• **ASSIGNED TASK**: The lines wanted run from the first one below through the one with "THE FAULTS, as the simulator had put them in". Return them exactly.

• **RECORD SET**:

══════════

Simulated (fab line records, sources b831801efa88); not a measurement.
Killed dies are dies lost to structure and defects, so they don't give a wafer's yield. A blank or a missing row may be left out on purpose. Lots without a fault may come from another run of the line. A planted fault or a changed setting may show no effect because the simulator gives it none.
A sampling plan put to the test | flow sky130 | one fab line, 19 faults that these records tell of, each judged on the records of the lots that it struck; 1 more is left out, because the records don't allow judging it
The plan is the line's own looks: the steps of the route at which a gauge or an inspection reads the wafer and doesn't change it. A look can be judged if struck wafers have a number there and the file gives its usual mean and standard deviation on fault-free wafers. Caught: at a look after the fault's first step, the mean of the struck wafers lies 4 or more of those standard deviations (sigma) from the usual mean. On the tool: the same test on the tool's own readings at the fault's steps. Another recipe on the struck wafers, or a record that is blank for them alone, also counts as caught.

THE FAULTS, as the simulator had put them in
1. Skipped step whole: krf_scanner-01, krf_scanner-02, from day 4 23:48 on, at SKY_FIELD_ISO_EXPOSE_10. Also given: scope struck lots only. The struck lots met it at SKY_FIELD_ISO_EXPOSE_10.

══════════

• **EXERCISE RESULT**:
Simulated (fab line records, sources b831801efa88); not a measurement.
Killed dies are dies lost to structure and defects, so they don't give a wafer's yield. A blank or a missing row may be left out on purpose. Lots without a fault may come from another run of the line. A planted fault or a changed setting may show no effect because the simulator gives it none.
A sampling plan put to the test | flow sky130 | one fab line, 19 faults that these records tell of, each judged on the records of the lots that it struck; 1 more is left out, because the records don't allow judging it
The plan is the line's own looks: the steps of the route at which a gauge or an inspection reads the wafer and doesn't change it. A look can be judged if struck wafers have a number there and the file gives its usual mean and standard deviation on fault-free wafers. Caught: at a look after the fault's first step, the mean of the struck wafers lies 4 or more of those standard deviations (sigma) from the usual mean. On the tool: the same test on the tool's own readings at the fault's steps. Another recipe on the struck wafers, or a record that is blank for them alone, also counts as caught.

THE FAULTS, as the simulator had put them in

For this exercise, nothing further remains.